## Requirement
In full and without alteration, output each record given here.

.....
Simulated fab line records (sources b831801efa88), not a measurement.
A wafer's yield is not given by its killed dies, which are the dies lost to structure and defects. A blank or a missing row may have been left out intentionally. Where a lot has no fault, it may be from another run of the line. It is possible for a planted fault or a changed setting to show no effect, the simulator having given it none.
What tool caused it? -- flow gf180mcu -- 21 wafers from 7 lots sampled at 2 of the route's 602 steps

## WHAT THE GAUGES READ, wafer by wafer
.....

## Your response
Simulated fab line records (sources b831801efa88), not a measurement.
A wafer's yield is not given by its killed dies, which are the dies lost to structure and defects. A blank or a missing row may have been left out intentionally. Where a lot has no fault, it may be from another run of the line. It is possible for a planted fault or a changed setting to show no effect, the simulator having given it none.
What tool caused it? -- flow gf180mcu -- 21 wafers from 7 lots sampled at 2 of the route's 602 steps

## WHAT THE GAUGES READ, wafer by wafer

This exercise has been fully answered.